**Data section:**
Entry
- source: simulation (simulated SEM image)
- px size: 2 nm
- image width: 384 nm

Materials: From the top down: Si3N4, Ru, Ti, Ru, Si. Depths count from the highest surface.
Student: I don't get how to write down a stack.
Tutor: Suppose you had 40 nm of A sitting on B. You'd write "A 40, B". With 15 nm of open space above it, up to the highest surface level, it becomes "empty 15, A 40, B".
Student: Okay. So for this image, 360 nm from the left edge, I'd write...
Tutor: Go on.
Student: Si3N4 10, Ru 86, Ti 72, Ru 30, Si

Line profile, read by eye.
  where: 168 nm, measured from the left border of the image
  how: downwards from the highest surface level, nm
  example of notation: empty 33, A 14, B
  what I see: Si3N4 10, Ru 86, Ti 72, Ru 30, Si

**Assignment:** Only the lines above starting at the line that holds "- source: simulation (simulated SEM image)" and ending at the line that holds "example of notation: empty 33, A 14, B" are to be repeated, exactly and in full.

**Answer area:**
- source: simulation (simulated SEM image)
- px size: 2 nm
- image width: 384 nm

Materials: From the top down: Si3N4, Ru, Ti, Ru, Si. Depths count from the highest surface.
Student: I don't get how to write down a stack.
Tutor: Suppose you had 40 nm of A sitting on B. You'd write "A 40, B". With 15 nm of open space above it, up to the highest surface level, it becomes "empty 15, A 40, B".
Student: Okay. So for this image, 360 nm from the left edge, I'd write...
Tutor: Go on.
Student: Si3N4 10, Ru 86, Ti 72, Ru 30, Si

Line profile, read by eye.
  where: 168 nm, measured from the left border of the image
  how: downwards from the highest surface level, nm
  example of notation: empty 33, A 14, B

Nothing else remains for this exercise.